※ ※ ※

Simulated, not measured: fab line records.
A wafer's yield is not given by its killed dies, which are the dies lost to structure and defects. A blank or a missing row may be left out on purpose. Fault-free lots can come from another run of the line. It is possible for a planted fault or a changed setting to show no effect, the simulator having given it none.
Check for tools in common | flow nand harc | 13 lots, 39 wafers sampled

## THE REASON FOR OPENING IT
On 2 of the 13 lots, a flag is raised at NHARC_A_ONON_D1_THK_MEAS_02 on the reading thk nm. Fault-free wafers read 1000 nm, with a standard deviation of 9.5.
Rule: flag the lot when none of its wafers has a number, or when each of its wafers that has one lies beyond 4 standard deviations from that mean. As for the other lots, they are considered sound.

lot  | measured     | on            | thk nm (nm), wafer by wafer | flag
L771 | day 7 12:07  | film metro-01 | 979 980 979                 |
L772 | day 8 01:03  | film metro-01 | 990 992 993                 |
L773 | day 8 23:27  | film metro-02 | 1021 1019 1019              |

※ ※ ※

> [Work task] Retype each entry exactly, leaving none of them out.

> [Exercise solution]
Simulated, not measured: fab line records.
A wafer's yield is not given by its killed dies, which are the dies lost to structure and defects. A blank or a missing row may be left out on purpose. Fault-free lots can come from another run of the line. It is possible for a planted fault or a changed setting to show no effect, the simulator having given it none.
Check for tools in common | flow nand harc | 13 lots, 39 wafers sampled

## THE REASON FOR OPENING IT
On 2 of the 13 lots, a flag is raised at NHARC_A_ONON_D1_THK_MEAS_02 on the reading thk nm. Fault-free wafers read 1000 nm, with a standard deviation of 9.5.
Rule: flag the lot when none of its wafers has a number, or when each of its wafers that has one lies beyond 4 standard deviations from that mean. As for the other lots, they are considered sound.

lot  | measured     | on            | thk nm (nm), wafer by wafer | flag
L771 | day 7 12:07  | film metro-01 | 979 980 979                 |
L772 | day 8 01:03  | film metro-01 | 990 992 993                 |
L773 | day 8 23:27  | film metro-02 | 1021 1019 1019              |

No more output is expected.